[Assigned task]:
Set down the data below once more, precisely as it reads.

-*-

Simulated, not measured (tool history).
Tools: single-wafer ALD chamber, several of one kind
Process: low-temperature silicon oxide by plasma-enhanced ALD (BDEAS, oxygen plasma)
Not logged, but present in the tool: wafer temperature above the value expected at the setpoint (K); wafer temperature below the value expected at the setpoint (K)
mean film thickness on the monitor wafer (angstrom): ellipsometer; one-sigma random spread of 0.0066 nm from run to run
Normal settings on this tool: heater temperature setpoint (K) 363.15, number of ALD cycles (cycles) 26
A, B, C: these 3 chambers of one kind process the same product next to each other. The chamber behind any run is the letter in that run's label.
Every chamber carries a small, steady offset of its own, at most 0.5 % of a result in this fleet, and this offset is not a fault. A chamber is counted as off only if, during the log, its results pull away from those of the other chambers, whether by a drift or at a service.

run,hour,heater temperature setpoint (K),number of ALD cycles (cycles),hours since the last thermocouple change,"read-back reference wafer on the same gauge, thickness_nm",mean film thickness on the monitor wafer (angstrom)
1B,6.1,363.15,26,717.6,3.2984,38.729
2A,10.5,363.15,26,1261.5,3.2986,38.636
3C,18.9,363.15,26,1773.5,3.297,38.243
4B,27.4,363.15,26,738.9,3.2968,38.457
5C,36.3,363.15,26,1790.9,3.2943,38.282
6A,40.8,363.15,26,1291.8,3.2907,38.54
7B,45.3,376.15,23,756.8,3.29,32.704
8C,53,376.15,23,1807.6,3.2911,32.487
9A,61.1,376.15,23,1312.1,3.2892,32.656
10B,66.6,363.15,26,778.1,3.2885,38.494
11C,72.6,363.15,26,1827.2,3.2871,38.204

-*-

[Written response]:
Simulated, not measured (tool history).
Tools: single-wafer ALD chamber, several of one kind
Process: low-temperature silicon oxide by plasma-enhanced ALD (BDEAS, oxygen plasma)
Not logged, but present in the tool: wafer temperature above the value expected at the setpoint (K); wafer temperature below the value expected at the setpoint (K)
mean film thickness on the monitor wafer (angstrom): ellipsometer; one-sigma random spread of 0.0066 nm from run to run
Normal settings on this tool: heater temperature setpoint (K) 363.15, number of ALD cycles (cycles) 26
A, B, C: these 3 chambers of one kind process the same product next to each other. The chamber behind any run is the letter in that run's label.
Every chamber carries a small, steady offset of its own, at most 0.5 % of a result in this fleet, and this offset is not a fault. A chamber is counted as off only if, during the log, its results pull away from those of the other chambers, whether by a drift or at a service.

run,hour,heater temperature setpoint (K),number of ALD cycles (cycles),hours since the last thermocouple change,"read-back reference wafer on the same gauge, thickness_nm",mean film thickness on the monitor wafer (angstrom)
1B,6.1,363.15,26,717.6,3.2984,38.729
2A,10.5,363.15,26,1261.5,3.2986,38.636
3C,18.9,363.15,26,1773.5,3.297,38.243
4B,27.4,363.15,26,738.9,3.2968,38.457
5C,36.3,363.15,26,1790.9,3.2943,38.282
6A,40.8,363.15,26,1291.8,3.2907,38.54
7B,45.3,376.15,23,756.8,3.29,32.704
8C,53,376.15,23,1807.6,3.2911,32.487
9A,61.1,376.15,23,1312.1,3.2892,32.656
10B,66.6,363.15,26,778.1,3.2885,38.494
11C,72.6,363.15,26,1827.2,3.2871,38.204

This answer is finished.